# Assignment
Would you set down every line of the data below exactly as it reads?

# Data for review
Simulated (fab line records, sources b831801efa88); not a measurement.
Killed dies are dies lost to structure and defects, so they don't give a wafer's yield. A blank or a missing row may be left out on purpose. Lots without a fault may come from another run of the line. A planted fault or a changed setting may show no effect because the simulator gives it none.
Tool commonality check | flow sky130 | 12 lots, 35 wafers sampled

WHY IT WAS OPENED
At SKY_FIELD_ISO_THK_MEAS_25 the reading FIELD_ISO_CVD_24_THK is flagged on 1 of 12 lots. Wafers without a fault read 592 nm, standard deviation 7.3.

# Your response
Simulated (fab line records, sources b831801efa88); not a measurement.
Killed dies are dies lost to structure and defects, so they don't give a wafer's yield. A blank or a missing row may be left out on purpose. Lots without a fault may come from another run of the line. A planted fault or a changed setting may show no effect because the simulator gives it none.
Tool commonality check | flow sky130 | 12 lots, 35 wafers sampled

WHY IT WAS OPENED
At SKY_FIELD_ISO_THK_MEAS_25 the reading FIELD_ISO_CVD_24_THK is flagged on 1 of 12 lots. Wafers without a fault read 592 nm, standard deviation 7.3.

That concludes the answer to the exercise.